* [LISTED ENTRIES]
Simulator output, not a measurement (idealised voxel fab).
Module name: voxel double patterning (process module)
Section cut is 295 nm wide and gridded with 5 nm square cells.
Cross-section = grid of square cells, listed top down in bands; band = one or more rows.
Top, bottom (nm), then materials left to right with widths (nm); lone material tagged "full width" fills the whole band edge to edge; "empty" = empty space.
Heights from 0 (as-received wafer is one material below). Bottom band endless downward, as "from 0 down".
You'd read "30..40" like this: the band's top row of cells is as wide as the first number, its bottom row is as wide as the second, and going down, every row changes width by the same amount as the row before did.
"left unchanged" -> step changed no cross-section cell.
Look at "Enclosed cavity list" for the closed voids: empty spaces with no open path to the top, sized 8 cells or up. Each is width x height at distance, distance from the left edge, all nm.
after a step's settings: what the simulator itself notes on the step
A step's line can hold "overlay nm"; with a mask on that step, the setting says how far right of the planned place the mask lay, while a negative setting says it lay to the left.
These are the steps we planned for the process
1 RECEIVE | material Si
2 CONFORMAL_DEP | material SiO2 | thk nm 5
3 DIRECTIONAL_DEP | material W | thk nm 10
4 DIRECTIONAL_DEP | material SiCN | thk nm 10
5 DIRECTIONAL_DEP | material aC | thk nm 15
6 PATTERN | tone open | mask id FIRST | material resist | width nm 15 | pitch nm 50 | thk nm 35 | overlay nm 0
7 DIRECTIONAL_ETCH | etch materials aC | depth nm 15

* [REQUIRED ACTION] A word-for-word copy of all the material is the required answer.

* [ANSWER BOX]
Simulator output, not a measurement (idealised voxel fab).
Module name: voxel double patterning (process module)
Section cut is 295 nm wide and gridded with 5 nm square cells.
Cross-section = grid of square cells, listed top down in bands; band = one or more rows.
Top, bottom (nm), then materials left to right with widths (nm); lone material tagged "full width" fills the whole band edge to edge; "empty" = empty space.
Heights from 0 (as-received wafer is one material below). Bottom band endless downward, as "from 0 down".
You'd read "30..40" like this: the band's top row of cells is as wide as the first number, its bottom row is as wide as the second, and going down, every row changes width by the same amount as the row before did.
"left unchanged" -> step changed no cross-section cell.
Look at "Enclosed cavity list" for the closed voids: empty spaces with no open path to the top, sized 8 cells or up. Each is width x height at distance, distance from the left edge, all nm.
after a step's settings: what the simulator itself notes on the step
A step's line can hold "overlay nm"; with a mask on that step, the setting says how far right of the planned place the mask lay, while a negative setting says it lay to the left.
These are the steps we planned for the process
1 RECEIVE | material Si
2 CONFORMAL_DEP | material SiO2 | thk nm 5
3 DIRECTIONAL_DEP | material W | thk nm 10
4 DIRECTIONAL_DEP | material SiCN | thk nm 10
5 DIRECTIONAL_DEP | material aC | thk nm 15
6 PATTERN | tone open | mask id FIRST | material resist | width nm 15 | pitch nm 50 | thk nm 35 | overlay nm 0
7 DIRECTIONAL_ETCH | etch materials aC | depth nm 15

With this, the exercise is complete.